---------- Supplied information
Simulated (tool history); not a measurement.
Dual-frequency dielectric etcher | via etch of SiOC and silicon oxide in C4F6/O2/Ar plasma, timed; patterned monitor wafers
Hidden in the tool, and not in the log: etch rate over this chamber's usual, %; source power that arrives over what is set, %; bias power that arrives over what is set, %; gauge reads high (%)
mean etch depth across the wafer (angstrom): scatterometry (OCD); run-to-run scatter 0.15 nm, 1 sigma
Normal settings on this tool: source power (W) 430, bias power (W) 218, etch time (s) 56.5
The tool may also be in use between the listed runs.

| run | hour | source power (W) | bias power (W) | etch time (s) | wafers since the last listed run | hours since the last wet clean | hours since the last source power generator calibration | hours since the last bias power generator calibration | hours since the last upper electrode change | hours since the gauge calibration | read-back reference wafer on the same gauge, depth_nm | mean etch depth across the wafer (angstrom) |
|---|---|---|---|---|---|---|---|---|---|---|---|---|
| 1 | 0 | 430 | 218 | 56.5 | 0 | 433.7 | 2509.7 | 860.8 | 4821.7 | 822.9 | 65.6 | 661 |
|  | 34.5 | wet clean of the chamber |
--------------------

* [Action item] Give back the whole listing, word for word.

* [Exercise result]
Simulated (tool history); not a measurement.
Dual-frequency dielectric etcher | via etch of SiOC and silicon oxide in C4F6/O2/Ar plasma, timed; patterned monitor wafers
Hidden in the tool, and not in the log: etch rate over this chamber's usual, %; source power that arrives over what is set, %; bias power that arrives over what is set, %; gauge reads high (%)
mean etch depth across the wafer (angstrom): scatterometry (OCD); run-to-run scatter 0.15 nm, 1 sigma
Normal settings on this tool: source power (W) 430, bias power (W) 218, etch time (s) 56.5
The tool may also be in use between the listed runs.

| run | hour | source power (W) | bias power (W) | etch time (s) | wafers since the last listed run | hours since the last wet clean | hours since the last source power generator calibration | hours since the last bias power generator calibration | hours since the last upper electrode change | hours since the gauge calibration | read-back reference wafer on the same gauge, depth_nm | mean etch depth across the wafer (angstrom) |
|---|---|---|---|---|---|---|---|---|---|---|---|---|
| 1 | 0 | 430 | 218 | 56.5 | 0 | 433.7 | 2509.7 | 860.8 | 4821.7 | 822.9 | 65.6 | 661 |
|  | 34.5 | wet clean of the chamber |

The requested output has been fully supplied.